* Task item *
Write out only the opening lines of the entries, through the line with "C2: hours since".

*** Dataset entries

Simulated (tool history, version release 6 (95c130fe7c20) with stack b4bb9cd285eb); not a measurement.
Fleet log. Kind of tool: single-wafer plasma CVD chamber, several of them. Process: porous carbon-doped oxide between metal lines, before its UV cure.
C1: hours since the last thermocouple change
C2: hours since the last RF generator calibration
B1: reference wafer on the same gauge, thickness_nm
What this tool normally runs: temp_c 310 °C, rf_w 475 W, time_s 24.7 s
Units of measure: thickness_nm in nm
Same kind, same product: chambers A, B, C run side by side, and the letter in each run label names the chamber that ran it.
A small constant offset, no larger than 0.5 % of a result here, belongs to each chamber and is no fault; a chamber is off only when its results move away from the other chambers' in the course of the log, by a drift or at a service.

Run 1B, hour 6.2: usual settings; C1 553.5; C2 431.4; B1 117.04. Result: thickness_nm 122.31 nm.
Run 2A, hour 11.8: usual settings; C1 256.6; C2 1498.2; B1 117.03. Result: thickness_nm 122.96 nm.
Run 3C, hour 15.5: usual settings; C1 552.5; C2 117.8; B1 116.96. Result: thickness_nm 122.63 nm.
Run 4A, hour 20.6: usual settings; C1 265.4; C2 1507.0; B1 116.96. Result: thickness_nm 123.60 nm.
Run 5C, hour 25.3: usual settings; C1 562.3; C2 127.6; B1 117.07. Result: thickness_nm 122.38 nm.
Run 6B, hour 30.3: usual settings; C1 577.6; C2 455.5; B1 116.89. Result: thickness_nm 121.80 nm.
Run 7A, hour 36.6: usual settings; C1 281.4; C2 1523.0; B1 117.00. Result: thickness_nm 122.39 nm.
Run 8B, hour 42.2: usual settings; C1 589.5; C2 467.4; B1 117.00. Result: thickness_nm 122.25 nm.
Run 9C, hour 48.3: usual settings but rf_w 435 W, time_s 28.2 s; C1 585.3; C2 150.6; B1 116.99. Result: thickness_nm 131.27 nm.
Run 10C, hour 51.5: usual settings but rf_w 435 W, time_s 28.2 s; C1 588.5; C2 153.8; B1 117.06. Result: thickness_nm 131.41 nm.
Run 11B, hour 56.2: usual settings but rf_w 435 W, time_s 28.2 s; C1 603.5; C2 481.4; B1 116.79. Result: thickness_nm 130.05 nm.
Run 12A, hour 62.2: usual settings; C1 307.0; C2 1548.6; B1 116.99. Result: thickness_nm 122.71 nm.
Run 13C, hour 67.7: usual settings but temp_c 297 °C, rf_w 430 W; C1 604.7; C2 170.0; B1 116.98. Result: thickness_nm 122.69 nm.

******

* Response area *
Simulated (tool history, version release 6 (95c130fe7c20) with stack b4bb9cd285eb); not a measurement.
Fleet log. Kind of tool: single-wafer plasma CVD chamber, several of them. Process: porous carbon-doped oxide between metal lines, before its UV cure.
C1: hours since the last thermocouple change
C2: hours since the last RF generator calibration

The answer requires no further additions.